(Information begins)

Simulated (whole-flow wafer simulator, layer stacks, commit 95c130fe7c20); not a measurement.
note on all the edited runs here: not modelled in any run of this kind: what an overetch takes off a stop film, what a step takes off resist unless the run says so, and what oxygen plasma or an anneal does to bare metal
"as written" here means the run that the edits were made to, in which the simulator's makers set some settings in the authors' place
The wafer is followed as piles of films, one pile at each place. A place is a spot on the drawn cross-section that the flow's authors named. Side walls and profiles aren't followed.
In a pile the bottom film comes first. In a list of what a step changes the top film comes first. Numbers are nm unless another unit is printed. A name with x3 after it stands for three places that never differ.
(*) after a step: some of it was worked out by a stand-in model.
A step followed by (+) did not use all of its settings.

(Information ends)

Out of the data above, give again only the lines starting at the one holding "The wafer is" and ending at the one holding "(*) after a", unchanged.

The wafer is followed as piles of films, one pile at each place. A place is a spot on the drawn cross-section that the flow's authors named. Side walls and profiles aren't followed.
In a pile the bottom film comes first. In a list of what a step changes the top film comes first. Numbers are nm unless another unit is printed. A name with x3 after it stands for three places that never differ.
(*) after a step: some of it was worked out by a stand-in model.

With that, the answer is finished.